### WORK INSTRUCTION
Please give back the listing below in full. Change nothing.

━━ INFORMATION SHOWN ━━

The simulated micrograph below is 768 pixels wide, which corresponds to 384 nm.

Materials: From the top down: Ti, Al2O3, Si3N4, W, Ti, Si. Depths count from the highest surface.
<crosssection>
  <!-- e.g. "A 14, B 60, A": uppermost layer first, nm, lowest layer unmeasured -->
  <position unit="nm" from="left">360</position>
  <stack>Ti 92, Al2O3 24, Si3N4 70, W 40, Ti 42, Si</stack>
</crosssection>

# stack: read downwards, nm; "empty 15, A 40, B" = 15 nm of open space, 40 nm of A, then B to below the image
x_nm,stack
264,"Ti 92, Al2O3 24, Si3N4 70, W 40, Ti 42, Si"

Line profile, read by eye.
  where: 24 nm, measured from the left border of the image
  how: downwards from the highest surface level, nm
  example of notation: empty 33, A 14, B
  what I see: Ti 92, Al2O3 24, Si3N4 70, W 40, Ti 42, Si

━━━

### TASK RESULT
The simulated micrograph below is 768 pixels wide, which corresponds to 384 nm.

Materials: From the top down: Ti, Al2O3, Si3N4, W, Ti, Si. Depths count from the highest surface.
<crosssection>
  <!-- e.g. "A 14, B 60, A": uppermost layer first, nm, lowest layer unmeasured -->
  <position unit="nm" from="left">360</position>
  <stack>Ti 92, Al2O3 24, Si3N4 70, W 40, Ti 42, Si</stack>
</crosssection>

# stack: read downwards, nm; "empty 15, A 40, B" = 15 nm of open space, 40 nm of A, then B to below the image
x_nm,stack
264,"Ti 92, Al2O3 24, Si3N4 70, W 40, Ti 42, Si"

Line profile, read by eye.
  where: 24 nm, measured from the left border of the image
  how: downwards from the highest surface level, nm
  example of notation: empty 33, A 14, B
  what I see: Ti 92, Al2O3 24, Si3N4 70, W 40, Ti 42, Si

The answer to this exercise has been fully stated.